Return the lines of the data below exactly. Start at the first and end with the line containing "B1: reference wafer".

** Extracted information **
▽

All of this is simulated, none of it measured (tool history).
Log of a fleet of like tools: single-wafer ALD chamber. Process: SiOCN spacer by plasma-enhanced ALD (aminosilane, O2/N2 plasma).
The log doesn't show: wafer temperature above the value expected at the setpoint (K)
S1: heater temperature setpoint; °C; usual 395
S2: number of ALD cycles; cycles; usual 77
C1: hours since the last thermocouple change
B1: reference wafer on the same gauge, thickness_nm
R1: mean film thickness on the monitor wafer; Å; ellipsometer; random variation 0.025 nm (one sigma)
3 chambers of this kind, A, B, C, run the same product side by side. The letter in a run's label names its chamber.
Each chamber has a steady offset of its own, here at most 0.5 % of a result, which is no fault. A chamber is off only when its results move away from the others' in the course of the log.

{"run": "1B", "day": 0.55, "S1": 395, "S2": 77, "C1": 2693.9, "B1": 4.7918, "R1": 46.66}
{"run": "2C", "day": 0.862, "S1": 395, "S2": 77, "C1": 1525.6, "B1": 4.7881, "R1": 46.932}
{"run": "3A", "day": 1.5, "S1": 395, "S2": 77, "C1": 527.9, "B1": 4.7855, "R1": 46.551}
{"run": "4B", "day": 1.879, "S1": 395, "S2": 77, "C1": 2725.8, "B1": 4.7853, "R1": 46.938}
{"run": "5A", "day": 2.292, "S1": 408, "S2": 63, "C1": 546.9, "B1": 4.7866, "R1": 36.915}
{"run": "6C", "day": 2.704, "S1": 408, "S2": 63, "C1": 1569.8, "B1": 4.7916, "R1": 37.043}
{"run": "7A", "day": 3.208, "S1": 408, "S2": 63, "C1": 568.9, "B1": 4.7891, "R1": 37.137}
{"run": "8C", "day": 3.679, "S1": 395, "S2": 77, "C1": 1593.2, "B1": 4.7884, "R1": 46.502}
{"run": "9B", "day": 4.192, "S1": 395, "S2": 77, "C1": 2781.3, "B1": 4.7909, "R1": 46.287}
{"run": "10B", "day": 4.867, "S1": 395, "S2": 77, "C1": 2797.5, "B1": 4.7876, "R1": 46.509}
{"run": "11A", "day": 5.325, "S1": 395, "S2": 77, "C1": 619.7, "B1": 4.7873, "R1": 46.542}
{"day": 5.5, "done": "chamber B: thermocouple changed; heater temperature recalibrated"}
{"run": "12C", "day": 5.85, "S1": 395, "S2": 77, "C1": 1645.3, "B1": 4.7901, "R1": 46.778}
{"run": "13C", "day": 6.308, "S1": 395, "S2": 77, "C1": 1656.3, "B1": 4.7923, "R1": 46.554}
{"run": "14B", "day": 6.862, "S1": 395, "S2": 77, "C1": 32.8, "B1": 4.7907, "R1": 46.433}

△

** Reply **
All of this is simulated, none of it measured (tool history).
Log of a fleet of like tools: single-wafer ALD chamber. Process: SiOCN spacer by plasma-enhanced ALD (aminosilane, O2/N2 plasma).
The log doesn't show: wafer temperature above the value expected at the setpoint (K)
S1: heater temperature setpoint; °C; usual 395
S2: number of ALD cycles; cycles; usual 77
C1: hours since the last thermocouple change
B1: reference wafer on the same gauge, thickness_nm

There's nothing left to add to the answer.